Action item: Below is a listing. Set down exactly the lines from the one containing "Process run on" through the one containing "B1: film thickness", both ends included, and leave out the rest.

Source data:
◇ ◇ ◇ ◇

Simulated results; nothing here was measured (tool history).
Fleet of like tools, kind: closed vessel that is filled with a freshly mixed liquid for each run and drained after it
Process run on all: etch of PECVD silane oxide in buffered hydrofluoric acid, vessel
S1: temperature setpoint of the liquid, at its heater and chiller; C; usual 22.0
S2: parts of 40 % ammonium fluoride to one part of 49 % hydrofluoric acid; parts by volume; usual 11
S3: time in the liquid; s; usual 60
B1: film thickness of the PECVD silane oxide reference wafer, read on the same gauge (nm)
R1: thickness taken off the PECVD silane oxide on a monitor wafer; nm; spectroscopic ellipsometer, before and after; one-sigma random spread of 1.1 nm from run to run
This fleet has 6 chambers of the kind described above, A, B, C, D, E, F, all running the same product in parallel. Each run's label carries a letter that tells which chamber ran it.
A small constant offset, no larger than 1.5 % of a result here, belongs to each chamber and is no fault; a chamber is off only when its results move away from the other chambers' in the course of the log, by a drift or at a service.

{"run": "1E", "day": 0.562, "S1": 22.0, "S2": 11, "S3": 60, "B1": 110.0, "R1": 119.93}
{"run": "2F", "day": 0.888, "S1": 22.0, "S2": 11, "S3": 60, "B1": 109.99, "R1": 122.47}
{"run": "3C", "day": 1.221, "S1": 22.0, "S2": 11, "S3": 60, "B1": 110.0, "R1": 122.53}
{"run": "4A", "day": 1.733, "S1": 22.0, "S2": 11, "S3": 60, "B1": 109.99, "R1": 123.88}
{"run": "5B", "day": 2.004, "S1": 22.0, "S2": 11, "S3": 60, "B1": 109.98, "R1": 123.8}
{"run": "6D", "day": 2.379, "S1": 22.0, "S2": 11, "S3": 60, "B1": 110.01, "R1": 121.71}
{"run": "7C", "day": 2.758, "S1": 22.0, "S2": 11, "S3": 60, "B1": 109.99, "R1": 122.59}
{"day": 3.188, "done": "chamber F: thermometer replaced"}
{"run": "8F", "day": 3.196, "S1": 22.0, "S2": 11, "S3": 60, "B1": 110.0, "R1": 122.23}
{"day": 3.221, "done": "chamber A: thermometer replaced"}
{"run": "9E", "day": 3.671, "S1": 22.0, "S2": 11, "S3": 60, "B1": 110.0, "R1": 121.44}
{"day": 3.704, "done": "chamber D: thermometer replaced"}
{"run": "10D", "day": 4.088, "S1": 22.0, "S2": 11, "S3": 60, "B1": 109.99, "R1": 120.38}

◇ ◇ ◇ ◇

Written response:
Process run on all: etch of PECVD silane oxide in buffered hydrofluoric acid, vessel
S1: temperature setpoint of the liquid, at its heater and chiller; C; usual 22.0
S2: parts of 40 % ammonium fluoride to one part of 49 % hydrofluoric acid; parts by volume; usual 11
S3: time in the liquid; s; usual 60
B1: film thickness of the PECVD silane oxide reference wafer, read on the same gauge (nm)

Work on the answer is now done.